-------- DATA UNDER STUDY

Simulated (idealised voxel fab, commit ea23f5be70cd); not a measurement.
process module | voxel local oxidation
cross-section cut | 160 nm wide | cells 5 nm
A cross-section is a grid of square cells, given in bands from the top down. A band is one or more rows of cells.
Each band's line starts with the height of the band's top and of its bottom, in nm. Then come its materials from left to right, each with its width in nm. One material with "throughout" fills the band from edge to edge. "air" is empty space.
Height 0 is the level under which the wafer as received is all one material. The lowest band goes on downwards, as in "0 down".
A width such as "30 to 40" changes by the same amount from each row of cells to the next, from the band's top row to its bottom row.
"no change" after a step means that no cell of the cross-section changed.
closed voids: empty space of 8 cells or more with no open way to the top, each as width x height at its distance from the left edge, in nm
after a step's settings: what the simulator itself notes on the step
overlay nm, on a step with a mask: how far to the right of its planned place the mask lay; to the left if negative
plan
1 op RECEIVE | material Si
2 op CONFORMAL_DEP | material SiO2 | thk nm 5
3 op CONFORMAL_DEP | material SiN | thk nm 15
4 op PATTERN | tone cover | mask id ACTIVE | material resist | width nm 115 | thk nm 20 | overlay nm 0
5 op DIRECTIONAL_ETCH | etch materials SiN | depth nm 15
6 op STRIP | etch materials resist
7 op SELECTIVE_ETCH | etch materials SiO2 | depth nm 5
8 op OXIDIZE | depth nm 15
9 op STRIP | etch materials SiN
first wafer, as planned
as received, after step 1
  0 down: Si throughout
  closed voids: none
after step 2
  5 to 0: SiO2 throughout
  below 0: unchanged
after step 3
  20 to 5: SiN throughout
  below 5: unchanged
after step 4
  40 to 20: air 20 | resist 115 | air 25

----------------

• REQUIRED ACTION
Word for word, repeat each line of the listing.

• EXERCISE RESPONSE
Simulated (idealised voxel fab, commit ea23f5be70cd); not a measurement.
process module | voxel local oxidation
cross-section cut | 160 nm wide | cells 5 nm
A cross-section is a grid of square cells, given in bands from the top down. A band is one or more rows of cells.
Each band's line starts with the height of the band's top and of its bottom, in nm. Then come its materials from left to right, each with its width in nm. One material with "throughout" fills the band from edge to edge. "air" is empty space.
Height 0 is the level under which the wafer as received is all one material. The lowest band goes on downwards, as in "0 down".
A width such as "30 to 40" changes by the same amount from each row of cells to the next, from the band's top row to its bottom row.
"no change" after a step means that no cell of the cross-section changed.
closed voids: empty space of 8 cells or more with no open way to the top, each as width x height at its distance from the left edge, in nm
after a step's settings: what the simulator itself notes on the step
overlay nm, on a step with a mask: how far to the right of its planned place the mask lay; to the left if negative
plan
1 op RECEIVE | material Si
2 op CONFORMAL_DEP | material SiO2 | thk nm 5
3 op CONFORMAL_DEP | material SiN | thk nm 15
4 op PATTERN | tone cover | mask id ACTIVE | material resist | width nm 115 | thk nm 20 | overlay nm 0
5 op DIRECTIONAL_ETCH | etch materials SiN | depth nm 15
6 op STRIP | etch materials resist
7 op SELECTIVE_ETCH | etch materials SiO2 | depth nm 5
8 op OXIDIZE | depth nm 15
9 op STRIP | etch materials SiN
first wafer, as planned
as received, after step 1
  0 down: Si throughout
  closed voids: none
after step 2
  5 to 0: SiO2 throughout
  below 0: unchanged
after step 3
  20 to 5: SiN throughout
  below 5: unchanged
after step 4
  40 to 20: air 20 | resist 115 | air 25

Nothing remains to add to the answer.